**DATA TO EXAMINE**
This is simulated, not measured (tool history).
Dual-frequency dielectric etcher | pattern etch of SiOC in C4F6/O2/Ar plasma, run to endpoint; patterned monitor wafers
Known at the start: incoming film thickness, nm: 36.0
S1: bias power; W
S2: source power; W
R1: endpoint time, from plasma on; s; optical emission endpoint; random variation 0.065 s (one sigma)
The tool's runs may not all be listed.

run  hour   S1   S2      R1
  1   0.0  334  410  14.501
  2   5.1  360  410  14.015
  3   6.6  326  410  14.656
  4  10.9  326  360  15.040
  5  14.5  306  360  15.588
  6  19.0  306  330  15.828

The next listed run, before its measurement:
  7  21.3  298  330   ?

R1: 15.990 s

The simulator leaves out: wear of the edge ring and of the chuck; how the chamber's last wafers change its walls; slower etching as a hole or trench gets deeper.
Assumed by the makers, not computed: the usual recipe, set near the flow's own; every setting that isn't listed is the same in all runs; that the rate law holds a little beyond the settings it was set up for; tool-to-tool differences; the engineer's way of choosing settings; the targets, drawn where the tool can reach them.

**BRIEF**
Please return the entire listing, unchanged.

**WRITTEN ANSWER**
This is simulated, not measured (tool history).
Dual-frequency dielectric etcher | pattern etch of SiOC in C4F6/O2/Ar plasma, run to endpoint; patterned monitor wafers
Known at the start: incoming film thickness, nm: 36.0
S1: bias power; W
S2: source power; W
R1: endpoint time, from plasma on; s; optical emission endpoint; random variation 0.065 s (one sigma)
The tool's runs may not all be listed.

run  hour   S1   S2      R1
  1   0.0  334  410  14.501
  2   5.1  360  410  14.015
  3   6.6  326  410  14.656
  4  10.9  326  360  15.040
  5  14.5  306  360  15.588
  6  19.0  306  330  15.828

The next listed run, before its measurement:
  7  21.3  298  330   ?

R1: 15.990 s

The simulator leaves out: wear of the edge ring and of the chuck; how the chamber's last wafers change its walls; slower etching as a hole or trench gets deeper.
Assumed by the makers, not computed: the usual recipe, set near the flow's own; every setting that isn't listed is the same in all runs; that the rate law holds a little beyond the settings it was set up for; tool-to-tool differences; the engineer's way of choosing settings; the targets, drawn where the tool can reach them.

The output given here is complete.